*MATERIAL SUPPLIED*:
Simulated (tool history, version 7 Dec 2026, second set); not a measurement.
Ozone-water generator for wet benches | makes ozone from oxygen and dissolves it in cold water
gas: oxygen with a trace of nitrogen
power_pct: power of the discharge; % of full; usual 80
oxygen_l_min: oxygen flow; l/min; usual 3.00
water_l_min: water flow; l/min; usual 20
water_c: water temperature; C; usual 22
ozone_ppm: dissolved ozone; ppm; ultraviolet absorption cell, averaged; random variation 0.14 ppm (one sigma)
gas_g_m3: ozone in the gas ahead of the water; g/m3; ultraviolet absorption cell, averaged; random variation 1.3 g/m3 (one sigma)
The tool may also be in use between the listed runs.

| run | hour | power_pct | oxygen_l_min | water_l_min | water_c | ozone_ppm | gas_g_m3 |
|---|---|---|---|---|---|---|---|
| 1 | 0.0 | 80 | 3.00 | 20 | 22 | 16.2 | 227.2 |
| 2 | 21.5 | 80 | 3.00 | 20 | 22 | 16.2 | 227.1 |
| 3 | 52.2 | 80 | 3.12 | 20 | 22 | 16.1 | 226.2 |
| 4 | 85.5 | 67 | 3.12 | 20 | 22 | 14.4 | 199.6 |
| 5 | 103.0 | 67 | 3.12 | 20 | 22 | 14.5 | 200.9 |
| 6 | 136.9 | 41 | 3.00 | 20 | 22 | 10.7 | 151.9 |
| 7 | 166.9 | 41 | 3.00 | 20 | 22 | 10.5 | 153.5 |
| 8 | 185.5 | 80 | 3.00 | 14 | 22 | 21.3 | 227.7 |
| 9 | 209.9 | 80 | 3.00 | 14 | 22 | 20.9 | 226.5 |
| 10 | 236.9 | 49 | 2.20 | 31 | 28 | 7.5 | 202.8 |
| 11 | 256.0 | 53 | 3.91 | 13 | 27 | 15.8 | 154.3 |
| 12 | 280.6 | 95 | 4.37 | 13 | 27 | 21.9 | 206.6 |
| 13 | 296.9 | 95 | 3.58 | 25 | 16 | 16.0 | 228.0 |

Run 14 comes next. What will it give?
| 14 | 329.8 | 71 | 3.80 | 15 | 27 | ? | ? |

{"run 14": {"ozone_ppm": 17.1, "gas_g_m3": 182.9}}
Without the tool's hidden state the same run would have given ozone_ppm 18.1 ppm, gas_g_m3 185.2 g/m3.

*WORK ITEM*:
Quote the data above verbatim from its first line to the line that includes "gas_g_m3: ozone in", with both boundary lines retained.

*EXERCISE RESPONSE*:
Simulated (tool history, version 7 Dec 2026, second set); not a measurement.
Ozone-water generator for wet benches | makes ozone from oxygen and dissolves it in cold water
gas: oxygen with a trace of nitrogen
power_pct: power of the discharge; % of full; usual 80
oxygen_l_min: oxygen flow; l/min; usual 3.00
water_l_min: water flow; l/min; usual 20
water_c: water temperature; C; usual 22
ozone_ppm: dissolved ozone; ppm; ultraviolet absorption cell, averaged; random variation 0.14 ppm (one sigma)
gas_g_m3: ozone in the gas ahead of the water; g/m3; ultraviolet absorption cell, averaged; random variation 1.3 g/m3 (one sigma)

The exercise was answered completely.